Given entries:
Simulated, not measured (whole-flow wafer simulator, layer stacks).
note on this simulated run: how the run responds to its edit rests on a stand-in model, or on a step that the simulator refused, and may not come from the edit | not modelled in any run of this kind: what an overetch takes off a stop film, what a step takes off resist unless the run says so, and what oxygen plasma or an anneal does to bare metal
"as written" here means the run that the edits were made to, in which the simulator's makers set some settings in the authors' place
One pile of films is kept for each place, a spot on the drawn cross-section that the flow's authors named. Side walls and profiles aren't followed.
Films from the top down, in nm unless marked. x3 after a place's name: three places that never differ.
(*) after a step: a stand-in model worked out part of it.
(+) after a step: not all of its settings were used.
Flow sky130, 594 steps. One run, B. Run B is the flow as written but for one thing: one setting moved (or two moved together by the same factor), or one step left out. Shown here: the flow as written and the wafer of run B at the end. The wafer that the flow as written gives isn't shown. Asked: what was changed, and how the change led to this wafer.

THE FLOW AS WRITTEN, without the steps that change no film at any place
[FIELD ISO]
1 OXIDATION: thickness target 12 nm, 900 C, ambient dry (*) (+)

Assignment: Copy every record above verbatim and in full.

Task result:
Simulated, not measured (whole-flow wafer simulator, layer stacks).
note on this simulated run: how the run responds to its edit rests on a stand-in model, or on a step that the simulator refused, and may not come from the edit | not modelled in any run of this kind: what an overetch takes off a stop film, what a step takes off resist unless the run says so, and what oxygen plasma or an anneal does to bare metal
"as written" here means the run that the edits were made to, in which the simulator's makers set some settings in the authors' place
One pile of films is kept for each place, a spot on the drawn cross-section that the flow's authors named. Side walls and profiles aren't followed.
Films from the top down, in nm unless marked. x3 after a place's name: three places that never differ.
(*) after a step: a stand-in model worked out part of it.
(+) after a step: not all of its settings were used.
Flow sky130, 594 steps. One run, B. Run B is the flow as written but for one thing: one setting moved (or two moved together by the same factor), or one step left out. Shown here: the flow as written and the wafer of run B at the end. The wafer that the flow as written gives isn't shown. Asked: what was changed, and how the change led to this wafer.

THE FLOW AS WRITTEN, without the steps that change no film at any place
[FIELD ISO]
1 OXIDATION: thickness target 12 nm, 900 C, ambient dry (*) (+)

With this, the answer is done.